### Information supplied
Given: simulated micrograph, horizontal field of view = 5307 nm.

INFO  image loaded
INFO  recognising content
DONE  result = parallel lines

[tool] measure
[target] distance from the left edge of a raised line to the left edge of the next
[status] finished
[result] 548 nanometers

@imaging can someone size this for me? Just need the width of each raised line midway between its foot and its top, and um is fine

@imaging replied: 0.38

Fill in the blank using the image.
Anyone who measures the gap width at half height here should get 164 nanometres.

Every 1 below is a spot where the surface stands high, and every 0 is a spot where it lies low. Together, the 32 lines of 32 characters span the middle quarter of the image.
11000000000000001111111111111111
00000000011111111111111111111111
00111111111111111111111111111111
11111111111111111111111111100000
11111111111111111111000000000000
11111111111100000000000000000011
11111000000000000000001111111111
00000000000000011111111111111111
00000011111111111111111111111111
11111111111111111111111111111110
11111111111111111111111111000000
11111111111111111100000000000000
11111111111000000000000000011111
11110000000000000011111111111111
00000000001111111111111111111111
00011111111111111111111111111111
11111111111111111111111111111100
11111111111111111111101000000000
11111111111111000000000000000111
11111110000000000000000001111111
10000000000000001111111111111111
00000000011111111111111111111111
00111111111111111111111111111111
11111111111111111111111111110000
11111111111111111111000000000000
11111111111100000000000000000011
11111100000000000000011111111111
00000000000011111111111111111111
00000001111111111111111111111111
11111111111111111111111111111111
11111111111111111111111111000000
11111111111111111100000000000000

### Assignment
An exact copy of every record above is what's needed here.

### Exercise response
Given: simulated micrograph, horizontal field of view = 5307 nm.

INFO  image loaded
INFO  recognising content
DONE  result = parallel lines

[tool] measure
[target] distance from the left edge of a raised line to the left edge of the next
[status] finished
[result] 548 nanometers

@imaging can someone size this for me? Just need the width of each raised line midway between its foot and its top, and um is fine

@imaging replied: 0.38

Fill in the blank using the image.
Anyone who measures the gap width at half height here should get 164 nanometres.

Every 1 below is a spot where the surface stands high, and every 0 is a spot where it lies low. Together, the 32 lines of 32 characters span the middle quarter of the image.
11000000000000001111111111111111
00000000011111111111111111111111
00111111111111111111111111111111
11111111111111111111111111100000
11111111111111111111000000000000
11111111111100000000000000000011
11111000000000000000001111111111
00000000000000011111111111111111
00000011111111111111111111111111
11111111111111111111111111111110
11111111111111111111111111000000
11111111111111111100000000000000
11111111111000000000000000011111
11110000000000000011111111111111
00000000001111111111111111111111
00011111111111111111111111111111
11111111111111111111111111111100
11111111111111111111101000000000
11111111111111000000000000000111
11111110000000000000000001111111
10000000000000001111111111111111
00000000011111111111111111111111
00111111111111111111111111111111
11111111111111111111111111110000
11111111111111111111000000000000
11111111111100000000000000000011
11111100000000000000011111111111
00000000000011111111111111111111
00000001111111111111111111111111
11111111111111111111111111111111
11111111111111111111111111000000
11111111111111111100000000000000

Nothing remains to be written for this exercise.